» DATA UNDER STUDY
- - -

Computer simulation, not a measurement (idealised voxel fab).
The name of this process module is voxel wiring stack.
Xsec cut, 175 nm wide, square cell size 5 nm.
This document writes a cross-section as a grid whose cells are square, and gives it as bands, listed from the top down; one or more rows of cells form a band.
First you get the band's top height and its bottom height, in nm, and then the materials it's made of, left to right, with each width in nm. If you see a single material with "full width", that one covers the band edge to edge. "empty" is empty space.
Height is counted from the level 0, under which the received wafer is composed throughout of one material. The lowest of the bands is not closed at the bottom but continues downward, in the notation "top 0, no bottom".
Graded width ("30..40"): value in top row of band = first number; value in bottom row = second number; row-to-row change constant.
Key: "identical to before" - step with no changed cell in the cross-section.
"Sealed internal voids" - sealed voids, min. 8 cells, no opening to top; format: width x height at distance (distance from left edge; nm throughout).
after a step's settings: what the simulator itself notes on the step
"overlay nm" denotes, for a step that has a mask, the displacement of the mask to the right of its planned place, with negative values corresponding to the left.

- - -

Look at the material above and copy, word for word, its lines from the first through the one containing "after a step's".

Computer simulation, not a measurement (idealised voxel fab).
The name of this process module is voxel wiring stack.
Xsec cut, 175 nm wide, square cell size 5 nm.
This document writes a cross-section as a grid whose cells are square, and gives it as bands, listed from the top down; one or more rows of cells form a band.
First you get the band's top height and its bottom height, in nm, and then the materials it's made of, left to right, with each width in nm. If you see a single material with "full width", that one covers the band edge to edge. "empty" is empty space.
Height is counted from the level 0, under which the received wafer is composed throughout of one material. The lowest of the bands is not closed at the bottom but continues downward, in the notation "top 0, no bottom".
Graded width ("30..40"): value in top row of band = first number; value in bottom row = second number; row-to-row change constant.
Key: "identical to before" - step with no changed cell in the cross-section.
"Sealed internal voids" - sealed voids, min. 8 cells, no opening to top; format: width x height at distance (distance from left edge; nm throughout).
after a step's settings: what the simulator itself notes on the step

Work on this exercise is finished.